**Activity:** Each entry needs to be reproduced exactly as it is.

**Material shown:**
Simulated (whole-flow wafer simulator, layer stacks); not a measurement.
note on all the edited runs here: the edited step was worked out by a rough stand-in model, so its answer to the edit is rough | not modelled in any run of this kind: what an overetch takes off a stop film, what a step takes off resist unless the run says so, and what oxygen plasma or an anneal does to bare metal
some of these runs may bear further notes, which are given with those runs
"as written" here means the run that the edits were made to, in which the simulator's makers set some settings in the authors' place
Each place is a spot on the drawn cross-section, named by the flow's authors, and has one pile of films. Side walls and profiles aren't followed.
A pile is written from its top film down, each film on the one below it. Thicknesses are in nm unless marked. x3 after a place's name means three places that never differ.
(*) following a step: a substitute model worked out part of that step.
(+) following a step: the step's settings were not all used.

**Task answer:**
Simulated (whole-flow wafer simulator, layer stacks); not a measurement.
note on all the edited runs here: the edited step was worked out by a rough stand-in model, so its answer to the edit is rough | not modelled in any run of this kind: what an overetch takes off a stop film, what a step takes off resist unless the run says so, and what oxygen plasma or an anneal does to bare metal
some of these runs may bear further notes, which are given with those runs
"as written" here means the run that the edits were made to, in which the simulator's makers set some settings in the authors' place
Each place is a spot on the drawn cross-section, named by the flow's authors, and has one pile of films. Side walls and profiles aren't followed.
A pile is written from its top film down, each film on the one below it. Thicknesses are in nm unless marked. x3 after a place's name means three places that never differ.
(*) following a step: a substitute model worked out part of that step.
(+) following a step: the step's settings were not all used.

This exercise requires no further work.